- [Listed entries]:
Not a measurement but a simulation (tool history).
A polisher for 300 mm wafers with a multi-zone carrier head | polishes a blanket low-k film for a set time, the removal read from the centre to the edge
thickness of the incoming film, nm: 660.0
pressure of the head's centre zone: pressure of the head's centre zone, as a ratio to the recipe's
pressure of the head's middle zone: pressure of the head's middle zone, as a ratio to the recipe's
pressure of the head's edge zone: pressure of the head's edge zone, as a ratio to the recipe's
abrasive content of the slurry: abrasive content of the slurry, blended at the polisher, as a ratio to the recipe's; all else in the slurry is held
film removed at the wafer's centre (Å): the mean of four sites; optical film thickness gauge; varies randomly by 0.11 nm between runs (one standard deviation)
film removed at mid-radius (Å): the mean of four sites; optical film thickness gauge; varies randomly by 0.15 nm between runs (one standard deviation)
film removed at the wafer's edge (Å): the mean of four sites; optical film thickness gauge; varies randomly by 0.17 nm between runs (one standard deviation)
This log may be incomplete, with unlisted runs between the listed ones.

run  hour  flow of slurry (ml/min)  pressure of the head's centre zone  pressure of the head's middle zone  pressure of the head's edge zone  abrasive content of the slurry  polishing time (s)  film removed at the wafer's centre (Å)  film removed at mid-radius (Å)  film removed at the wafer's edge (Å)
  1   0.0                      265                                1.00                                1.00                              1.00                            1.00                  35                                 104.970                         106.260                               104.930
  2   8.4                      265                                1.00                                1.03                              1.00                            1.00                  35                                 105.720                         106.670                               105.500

- [Action item]: Quote only the stretch of lines that starts the data above and ends with the line containing "thickness of the incoming film, nm: 660.0", both included.

- [Written response]:
Not a measurement but a simulation (tool history).
A polisher for 300 mm wafers with a multi-zone carrier head | polishes a blanket low-k film for a set time, the removal read from the centre to the edge
thickness of the incoming film, nm: 660.0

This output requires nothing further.